Exercise. Output nothing but the lines from the first line of the entries to the line with "The following process", inclusive, exactly as they read.

+++ Available data

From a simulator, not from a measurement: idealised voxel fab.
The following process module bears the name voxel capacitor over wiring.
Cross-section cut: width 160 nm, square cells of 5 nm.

++++++

Solution.
From a simulator, not from a measurement: idealised voxel fab.
The following process module bears the name voxel capacitor over wiring.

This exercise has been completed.